■ Required action:
Return only the lines of the listing below that run from the line with "SEM image |" through the line with "lines or trenches.", both ends included, exactly as written.

■ Records supplied:
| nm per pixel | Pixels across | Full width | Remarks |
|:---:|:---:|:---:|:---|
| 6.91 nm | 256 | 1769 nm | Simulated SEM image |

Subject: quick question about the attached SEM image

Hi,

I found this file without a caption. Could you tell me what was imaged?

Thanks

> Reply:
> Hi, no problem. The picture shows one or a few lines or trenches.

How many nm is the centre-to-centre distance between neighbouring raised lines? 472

■ Your solution:
| 6.91 nm | 256 | 1769 nm | Simulated SEM image |

Subject: quick question about the attached SEM image

Hi,

I found this file without a caption. Could you tell me what was imaged?

Thanks

> Reply:
> Hi, no problem. The picture shows one or a few lines or trenches.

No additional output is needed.